--- START ---

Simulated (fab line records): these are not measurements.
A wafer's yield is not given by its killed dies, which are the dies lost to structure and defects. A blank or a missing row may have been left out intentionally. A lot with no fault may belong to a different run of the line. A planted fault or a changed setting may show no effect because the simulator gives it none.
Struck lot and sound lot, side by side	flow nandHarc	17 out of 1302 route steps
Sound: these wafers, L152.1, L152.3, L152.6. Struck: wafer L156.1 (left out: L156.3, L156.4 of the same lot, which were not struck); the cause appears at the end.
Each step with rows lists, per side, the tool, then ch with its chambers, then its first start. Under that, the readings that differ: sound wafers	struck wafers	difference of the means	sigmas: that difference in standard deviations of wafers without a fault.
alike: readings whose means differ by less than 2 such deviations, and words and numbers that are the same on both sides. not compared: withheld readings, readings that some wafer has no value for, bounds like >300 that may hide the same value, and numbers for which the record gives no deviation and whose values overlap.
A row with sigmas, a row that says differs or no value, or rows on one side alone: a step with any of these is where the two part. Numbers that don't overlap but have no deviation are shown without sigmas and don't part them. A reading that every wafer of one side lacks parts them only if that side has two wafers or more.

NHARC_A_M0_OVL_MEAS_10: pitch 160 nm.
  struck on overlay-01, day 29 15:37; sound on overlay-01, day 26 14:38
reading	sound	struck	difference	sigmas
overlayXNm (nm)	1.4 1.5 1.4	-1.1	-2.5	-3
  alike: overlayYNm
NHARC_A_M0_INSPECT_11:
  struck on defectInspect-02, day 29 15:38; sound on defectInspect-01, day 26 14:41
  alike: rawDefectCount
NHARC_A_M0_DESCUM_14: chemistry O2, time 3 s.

--- END ---

(Brief)
Every line of the data above should be retyped precisely.

(Written reply)
Simulated (fab line records): these are not measurements.
A wafer's yield is not given by its killed dies, which are the dies lost to structure and defects. A blank or a missing row may have been left out intentionally. A lot with no fault may belong to a different run of the line. A planted fault or a changed setting may show no effect because the simulator gives it none.
Struck lot and sound lot, side by side	flow nandHarc	17 out of 1302 route steps
Sound: these wafers, L152.1, L152.3, L152.6. Struck: wafer L156.1 (left out: L156.3, L156.4 of the same lot, which were not struck); the cause appears at the end.
Each step with rows lists, per side, the tool, then ch with its chambers, then its first start. Under that, the readings that differ: sound wafers	struck wafers	difference of the means	sigmas: that difference in standard deviations of wafers without a fault.
alike: readings whose means differ by less than 2 such deviations, and words and numbers that are the same on both sides. not compared: withheld readings, readings that some wafer has no value for, bounds like >300 that may hide the same value, and numbers for which the record gives no deviation and whose values overlap.
A row with sigmas, a row that says differs or no value, or rows on one side alone: a step with any of these is where the two part. Numbers that don't overlap but have no deviation are shown without sigmas and don't part them. A reading that every wafer of one side lacks parts them only if that side has two wafers or more.

NHARC_A_M0_OVL_MEAS_10: pitch 160 nm.
  struck on overlay-01, day 29 15:37; sound on overlay-01, day 26 14:38
reading	sound	struck	difference	sigmas
overlayXNm (nm)	1.4 1.5 1.4	-1.1	-2.5	-3
  alike: overlayYNm
NHARC_A_M0_INSPECT_11:
  struck on defectInspect-02, day 29 15:38; sound on defectInspect-01, day 26 14:41
  alike: rawDefectCount
NHARC_A_M0_DESCUM_14: chemistry O2, time 3 s.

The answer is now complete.